WORK ORDER
Lines from the start of the data through the line containing "8 op CMP | height nm 50" must be given again exactly. Leave the others out.

DATASET ENTRIES
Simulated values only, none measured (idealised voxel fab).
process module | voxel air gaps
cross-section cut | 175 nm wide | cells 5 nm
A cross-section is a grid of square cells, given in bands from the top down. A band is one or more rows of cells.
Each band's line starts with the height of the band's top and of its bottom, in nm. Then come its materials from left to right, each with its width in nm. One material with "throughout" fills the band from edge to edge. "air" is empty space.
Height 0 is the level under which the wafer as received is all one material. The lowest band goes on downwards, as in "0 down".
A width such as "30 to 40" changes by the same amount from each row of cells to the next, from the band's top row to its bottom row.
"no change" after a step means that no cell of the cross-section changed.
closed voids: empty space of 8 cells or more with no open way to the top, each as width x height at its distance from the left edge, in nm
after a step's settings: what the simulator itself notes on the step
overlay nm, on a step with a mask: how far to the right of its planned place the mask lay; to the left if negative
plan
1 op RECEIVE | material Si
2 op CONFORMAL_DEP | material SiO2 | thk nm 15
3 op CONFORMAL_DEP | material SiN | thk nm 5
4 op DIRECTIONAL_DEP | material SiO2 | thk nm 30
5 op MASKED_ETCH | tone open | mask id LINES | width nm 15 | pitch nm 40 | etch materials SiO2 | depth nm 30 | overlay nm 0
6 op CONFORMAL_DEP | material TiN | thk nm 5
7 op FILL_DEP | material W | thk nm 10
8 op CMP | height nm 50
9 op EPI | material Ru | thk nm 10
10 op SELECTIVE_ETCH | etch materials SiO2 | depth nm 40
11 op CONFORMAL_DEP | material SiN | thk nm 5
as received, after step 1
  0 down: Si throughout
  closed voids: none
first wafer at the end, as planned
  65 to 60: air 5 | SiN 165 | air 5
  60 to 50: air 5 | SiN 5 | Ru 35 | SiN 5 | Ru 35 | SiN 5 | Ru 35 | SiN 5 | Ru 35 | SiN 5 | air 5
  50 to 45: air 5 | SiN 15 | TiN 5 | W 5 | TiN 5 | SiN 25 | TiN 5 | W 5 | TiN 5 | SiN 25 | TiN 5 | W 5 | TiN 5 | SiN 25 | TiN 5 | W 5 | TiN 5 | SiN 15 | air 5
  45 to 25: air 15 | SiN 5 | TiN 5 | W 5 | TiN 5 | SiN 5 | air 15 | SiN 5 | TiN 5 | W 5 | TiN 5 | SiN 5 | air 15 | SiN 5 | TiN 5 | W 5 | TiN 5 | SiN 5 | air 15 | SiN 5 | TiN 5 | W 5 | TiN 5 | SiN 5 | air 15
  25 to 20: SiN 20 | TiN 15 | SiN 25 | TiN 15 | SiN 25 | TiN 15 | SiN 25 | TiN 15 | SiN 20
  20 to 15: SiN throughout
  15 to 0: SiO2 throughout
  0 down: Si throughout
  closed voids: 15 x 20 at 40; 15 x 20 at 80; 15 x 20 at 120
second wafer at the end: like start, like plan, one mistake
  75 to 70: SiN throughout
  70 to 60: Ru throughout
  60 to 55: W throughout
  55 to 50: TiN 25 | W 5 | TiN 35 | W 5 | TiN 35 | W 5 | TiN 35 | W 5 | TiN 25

TASK OUTPUT
Simulated values only, none measured (idealised voxel fab).
process module | voxel air gaps
cross-section cut | 175 nm wide | cells 5 nm
A cross-section is a grid of square cells, given in bands from the top down. A band is one or more rows of cells.
Each band's line starts with the height of the band's top and of its bottom, in nm. Then come its materials from left to right, each with its width in nm. One material with "throughout" fills the band from edge to edge. "air" is empty space.
Height 0 is the level under which the wafer as received is all one material. The lowest band goes on downwards, as in "0 down".
A width such as "30 to 40" changes by the same amount from each row of cells to the next, from the band's top row to its bottom row.
"no change" after a step means that no cell of the cross-section changed.
closed voids: empty space of 8 cells or more with no open way to the top, each as width x height at its distance from the left edge, in nm
after a step's settings: what the simulator itself notes on the step
overlay nm, on a step with a mask: how far to the right of its planned place the mask lay; to the left if negative
plan
1 op RECEIVE | material Si
2 op CONFORMAL_DEP | material SiO2 | thk nm 15
3 op CONFORMAL_DEP | material SiN | thk nm 5
4 op DIRECTIONAL_DEP | material SiO2 | thk nm 30
5 op MASKED_ETCH | tone open | mask id LINES | width nm 15 | pitch nm 40 | etch materials SiO2 | depth nm 30 | overlay nm 0
6 op CONFORMAL_DEP | material TiN | thk nm 5
7 op FILL_DEP | material W | thk nm 10
8 op CMP | height nm 50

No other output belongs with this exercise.